RECORDED DATA:
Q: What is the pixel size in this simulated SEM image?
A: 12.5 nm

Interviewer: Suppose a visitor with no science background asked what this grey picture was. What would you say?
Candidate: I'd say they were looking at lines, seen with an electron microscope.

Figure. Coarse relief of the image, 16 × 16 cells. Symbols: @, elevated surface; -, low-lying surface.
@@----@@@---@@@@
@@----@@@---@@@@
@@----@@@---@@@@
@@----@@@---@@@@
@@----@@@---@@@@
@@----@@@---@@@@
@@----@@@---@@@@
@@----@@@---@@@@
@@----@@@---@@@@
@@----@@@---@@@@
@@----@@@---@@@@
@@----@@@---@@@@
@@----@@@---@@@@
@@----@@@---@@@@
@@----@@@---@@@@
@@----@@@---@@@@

REQUIRED ACTION:
Reproduce, exactly and without additions, the run of lines from the start of the listing above to the line bearing "Candidate: I'd say", inclusive.

EXERCISE RESPONSE:
Q: What is the pixel size in this simulated SEM image?
A: 12.5 nm

Interviewer: Suppose a visitor with no science background asked what this grey picture was. What would you say?
Candidate: I'd say they were looking at lines, seen with an electron microscope.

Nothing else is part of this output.